Exercise: Repeat all the data that appears below, keeping it exact.

>>

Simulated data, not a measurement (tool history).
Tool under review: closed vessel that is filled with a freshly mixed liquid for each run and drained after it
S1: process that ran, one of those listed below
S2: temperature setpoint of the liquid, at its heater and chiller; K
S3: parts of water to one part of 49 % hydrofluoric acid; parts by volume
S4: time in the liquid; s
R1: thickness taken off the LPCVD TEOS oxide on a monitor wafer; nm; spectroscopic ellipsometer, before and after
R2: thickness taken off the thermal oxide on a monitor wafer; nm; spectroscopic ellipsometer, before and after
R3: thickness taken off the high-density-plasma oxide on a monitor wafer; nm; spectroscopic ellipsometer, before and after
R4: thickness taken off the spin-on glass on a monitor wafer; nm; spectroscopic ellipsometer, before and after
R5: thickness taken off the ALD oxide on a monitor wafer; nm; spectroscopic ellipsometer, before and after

<<

Task answer:
Simulated data, not a measurement (tool history).
Tool under review: closed vessel that is filled with a freshly mixed liquid for each run and drained after it
S1: process that ran, one of those listed below
S2: temperature setpoint of the liquid, at its heater and chiller; K
S3: parts of water to one part of 49 % hydrofluoric acid; parts by volume
S4: time in the liquid; s
R1: thickness taken off the LPCVD TEOS oxide on a monitor wafer; nm; spectroscopic ellipsometer, before and after
R2: thickness taken off the thermal oxide on a monitor wafer; nm; spectroscopic ellipsometer, before and after
R3: thickness taken off the high-density-plasma oxide on a monitor wafer; nm; spectroscopic ellipsometer, before and after
R4: thickness taken off the spin-on glass on a monitor wafer; nm; spectroscopic ellipsometer, before and after
R5: thickness taken off the ALD oxide on a monitor wafer; nm; spectroscopic ellipsometer, before and after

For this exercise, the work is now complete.